• REQUIREMENT
Could you restate every record below word for word?

Start of EXCERPTED DATA

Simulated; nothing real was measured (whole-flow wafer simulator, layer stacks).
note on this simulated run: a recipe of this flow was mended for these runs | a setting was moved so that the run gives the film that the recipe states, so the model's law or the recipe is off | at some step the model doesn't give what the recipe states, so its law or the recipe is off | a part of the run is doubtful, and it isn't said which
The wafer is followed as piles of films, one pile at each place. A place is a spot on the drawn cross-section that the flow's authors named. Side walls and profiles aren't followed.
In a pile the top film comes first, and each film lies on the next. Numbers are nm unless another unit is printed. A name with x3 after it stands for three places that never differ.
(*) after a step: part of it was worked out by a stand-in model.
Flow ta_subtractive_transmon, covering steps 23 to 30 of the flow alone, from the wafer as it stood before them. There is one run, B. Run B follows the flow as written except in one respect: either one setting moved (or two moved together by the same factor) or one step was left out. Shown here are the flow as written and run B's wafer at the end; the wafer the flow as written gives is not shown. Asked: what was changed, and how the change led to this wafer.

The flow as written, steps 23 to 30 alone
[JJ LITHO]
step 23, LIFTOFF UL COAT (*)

End of EXCERPTED DATA

• TASK SOLUTION
Simulated; nothing real was measured (whole-flow wafer simulator, layer stacks).
note on this simulated run: a recipe of this flow was mended for these runs | a setting was moved so that the run gives the film that the recipe states, so the model's law or the recipe is off | at some step the model doesn't give what the recipe states, so its law or the recipe is off | a part of the run is doubtful, and it isn't said which
The wafer is followed as piles of films, one pile at each place. A place is a spot on the drawn cross-section that the flow's authors named. Side walls and profiles aren't followed.
In a pile the top film comes first, and each film lies on the next. Numbers are nm unless another unit is printed. A name with x3 after it stands for three places that never differ.
(*) after a step: part of it was worked out by a stand-in model.
Flow ta_subtractive_transmon, covering steps 23 to 30 of the flow alone, from the wafer as it stood before them. There is one run, B. Run B follows the flow as written except in one respect: either one setting moved (or two moved together by the same factor) or one step was left out. Shown here are the flow as written and run B's wafer at the end; the wafer the flow as written gives is not shown. Asked: what was changed, and how the change led to this wafer.

The flow as written, steps 23 to 30 alone
[JJ LITHO]
step 23, LIFTOFF UL COAT (*)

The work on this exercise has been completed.